> [Exercise] Repeat exactly the lines from the start of the records below through the line that contains "For every step", including both.

> [Extracted data]
--------------------------------------------------
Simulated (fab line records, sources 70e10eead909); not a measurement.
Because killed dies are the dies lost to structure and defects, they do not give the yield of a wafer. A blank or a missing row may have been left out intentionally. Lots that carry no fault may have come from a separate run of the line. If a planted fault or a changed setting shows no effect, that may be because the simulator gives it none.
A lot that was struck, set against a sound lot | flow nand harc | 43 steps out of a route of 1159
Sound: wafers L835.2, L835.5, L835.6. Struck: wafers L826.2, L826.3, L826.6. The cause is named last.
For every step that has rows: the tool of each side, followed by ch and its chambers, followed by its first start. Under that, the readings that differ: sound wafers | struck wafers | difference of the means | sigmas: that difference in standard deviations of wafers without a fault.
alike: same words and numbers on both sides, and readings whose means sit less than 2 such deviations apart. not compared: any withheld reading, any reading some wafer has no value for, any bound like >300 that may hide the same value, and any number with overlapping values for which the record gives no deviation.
--------------------------------------------------

> [Response box]
Simulated (fab line records, sources 70e10eead909); not a measurement.
Because killed dies are the dies lost to structure and defects, they do not give the yield of a wafer. A blank or a missing row may have been left out intentionally. Lots that carry no fault may have come from a separate run of the line. If a planted fault or a changed setting shows no effect, that may be because the simulator gives it none.
A lot that was struck, set against a sound lot | flow nand harc | 43 steps out of a route of 1159
Sound: wafers L835.2, L835.5, L835.6. Struck: wafers L826.2, L826.3, L826.6. The cause is named last.
For every step that has rows: the tool of each side, followed by ch and its chambers, followed by its first start. Under that, the readings that differ: sound wafers | struck wafers | difference of the means | sigmas: that difference in standard deviations of wafers without a fault.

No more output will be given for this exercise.